#### RECORD SET ####

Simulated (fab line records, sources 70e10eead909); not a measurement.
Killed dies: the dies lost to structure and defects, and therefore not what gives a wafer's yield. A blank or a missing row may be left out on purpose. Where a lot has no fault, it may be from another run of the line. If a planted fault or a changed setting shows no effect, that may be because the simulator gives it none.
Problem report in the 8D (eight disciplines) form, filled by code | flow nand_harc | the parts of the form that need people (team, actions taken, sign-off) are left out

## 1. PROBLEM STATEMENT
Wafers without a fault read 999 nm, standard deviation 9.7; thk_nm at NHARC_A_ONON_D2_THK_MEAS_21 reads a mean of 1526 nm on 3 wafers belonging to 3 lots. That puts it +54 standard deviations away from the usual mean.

####

_EXERCISE:_ A verbatim copy of all the records is to be produced.

_WRITTEN REPLY:_
Simulated (fab line records, sources 70e10eead909); not a measurement.
Killed dies: the dies lost to structure and defects, and therefore not what gives a wafer's yield. A blank or a missing row may be left out on purpose. Where a lot has no fault, it may be from another run of the line. If a planted fault or a changed setting shows no effect, that may be because the simulator gives it none.
Problem report in the 8D (eight disciplines) form, filled by code | flow nand_harc | the parts of the form that need people (team, actions taken, sign-off) are left out

## 1. PROBLEM STATEMENT
Wafers without a fault read 999 nm, standard deviation 9.7; thk_nm at NHARC_A_ONON_D2_THK_MEAS_21 reads a mean of 1526 nm on 3 wafers belonging to 3 lots. That puts it +54 standard deviations away from the usual mean.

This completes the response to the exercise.